Return only the stretch of the material below that begins with the line containing "note on this" and ends with the line containing "(*) after a", exactly; both of those lines belong to it.

====
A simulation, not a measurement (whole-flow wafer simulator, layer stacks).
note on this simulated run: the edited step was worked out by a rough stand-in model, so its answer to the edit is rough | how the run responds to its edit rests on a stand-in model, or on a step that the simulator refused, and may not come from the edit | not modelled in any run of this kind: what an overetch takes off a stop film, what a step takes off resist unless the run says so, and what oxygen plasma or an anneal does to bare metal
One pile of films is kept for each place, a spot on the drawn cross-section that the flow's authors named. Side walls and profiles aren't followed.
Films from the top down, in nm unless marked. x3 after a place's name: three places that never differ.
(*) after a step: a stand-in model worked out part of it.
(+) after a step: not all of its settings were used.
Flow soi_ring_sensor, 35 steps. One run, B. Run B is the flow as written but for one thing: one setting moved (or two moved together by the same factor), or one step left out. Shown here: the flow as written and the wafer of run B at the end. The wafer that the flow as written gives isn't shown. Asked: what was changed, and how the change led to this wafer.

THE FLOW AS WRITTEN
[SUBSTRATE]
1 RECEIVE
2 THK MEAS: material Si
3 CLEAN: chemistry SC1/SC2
====

— Answer space —
note on this simulated run: the edited step was worked out by a rough stand-in model, so its answer to the edit is rough | how the run responds to its edit rests on a stand-in model, or on a step that the simulator refused, and may not come from the edit | not modelled in any run of this kind: what an overetch takes off a stop film, what a step takes off resist unless the run says so, and what oxygen plasma or an anneal does to bare metal
One pile of films is kept for each place, a spot on the drawn cross-section that the flow's authors named. Side walls and profiles aren't followed.
Films from the top down, in nm unless marked. x3 after a place's name: three places that never differ.
(*) after a step: a stand-in model worked out part of it.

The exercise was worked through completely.